###

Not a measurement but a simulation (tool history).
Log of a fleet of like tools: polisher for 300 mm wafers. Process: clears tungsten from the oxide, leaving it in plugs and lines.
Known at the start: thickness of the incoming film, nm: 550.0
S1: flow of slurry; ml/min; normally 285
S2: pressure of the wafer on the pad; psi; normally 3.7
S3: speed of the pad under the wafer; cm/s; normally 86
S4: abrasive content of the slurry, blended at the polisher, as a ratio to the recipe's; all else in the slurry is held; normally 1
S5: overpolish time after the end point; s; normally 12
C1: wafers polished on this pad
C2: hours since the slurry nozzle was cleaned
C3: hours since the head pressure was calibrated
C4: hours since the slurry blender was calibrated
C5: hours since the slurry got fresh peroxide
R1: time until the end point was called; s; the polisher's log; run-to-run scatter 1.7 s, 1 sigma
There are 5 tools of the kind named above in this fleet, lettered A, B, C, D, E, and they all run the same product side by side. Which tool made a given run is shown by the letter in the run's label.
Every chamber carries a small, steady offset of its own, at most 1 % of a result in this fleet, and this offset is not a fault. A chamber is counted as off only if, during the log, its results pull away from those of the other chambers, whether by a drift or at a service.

###

ACTION ITEM
When the line containing "S3: speed of" is reached, include it and stop. Until then, output each line of the entries exactly as given, starting from the first.

EXERCISE OUTPUT
Not a measurement but a simulation (tool history).
Log of a fleet of like tools: polisher for 300 mm wafers. Process: clears tungsten from the oxide, leaving it in plugs and lines.
Known at the start: thickness of the incoming film, nm: 550.0
S1: flow of slurry; ml/min; normally 285
S2: pressure of the wafer on the pad; psi; normally 3.7
S3: speed of the pad under the wafer; cm/s; normally 86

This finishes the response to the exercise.